Dataset -
[Start of section]

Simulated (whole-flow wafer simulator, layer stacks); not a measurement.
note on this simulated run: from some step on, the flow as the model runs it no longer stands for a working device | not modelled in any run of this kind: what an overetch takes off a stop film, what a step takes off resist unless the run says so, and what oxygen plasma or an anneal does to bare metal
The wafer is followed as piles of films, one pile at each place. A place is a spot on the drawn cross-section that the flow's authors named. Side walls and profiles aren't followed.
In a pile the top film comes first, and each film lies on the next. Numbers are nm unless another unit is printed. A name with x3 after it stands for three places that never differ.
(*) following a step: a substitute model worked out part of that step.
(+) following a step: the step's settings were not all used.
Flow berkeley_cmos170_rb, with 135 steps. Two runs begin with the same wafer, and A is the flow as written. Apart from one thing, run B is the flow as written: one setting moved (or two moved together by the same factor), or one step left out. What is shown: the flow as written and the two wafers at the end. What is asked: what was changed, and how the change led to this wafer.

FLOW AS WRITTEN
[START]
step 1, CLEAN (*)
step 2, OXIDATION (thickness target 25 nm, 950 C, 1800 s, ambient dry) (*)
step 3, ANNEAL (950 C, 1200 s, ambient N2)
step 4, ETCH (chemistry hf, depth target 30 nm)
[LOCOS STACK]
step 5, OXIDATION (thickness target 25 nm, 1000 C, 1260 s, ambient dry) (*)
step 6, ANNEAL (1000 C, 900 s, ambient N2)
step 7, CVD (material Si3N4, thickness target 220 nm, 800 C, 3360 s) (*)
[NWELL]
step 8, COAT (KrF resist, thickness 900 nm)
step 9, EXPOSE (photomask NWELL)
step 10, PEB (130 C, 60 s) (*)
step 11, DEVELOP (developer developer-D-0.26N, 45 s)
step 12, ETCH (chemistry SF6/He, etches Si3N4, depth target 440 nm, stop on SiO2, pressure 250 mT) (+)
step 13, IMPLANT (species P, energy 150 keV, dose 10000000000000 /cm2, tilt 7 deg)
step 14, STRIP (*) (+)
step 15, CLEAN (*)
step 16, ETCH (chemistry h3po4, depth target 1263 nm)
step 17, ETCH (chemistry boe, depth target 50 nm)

[End of section]

Work order - Going back to the entries above, set down exactly the lines that begin at the one with "step 8, COAT (KrF resist, thickness 900 nm)" and end at the one with "step 11, DEVELOP", both included, and nothing else.

Task solution -
step 8, COAT (KrF resist, thickness 900 nm)
step 9, EXPOSE (photomask NWELL)
step 10, PEB (130 C, 60 s) (*)
step 11, DEVELOP (developer developer-D-0.26N, 45 s)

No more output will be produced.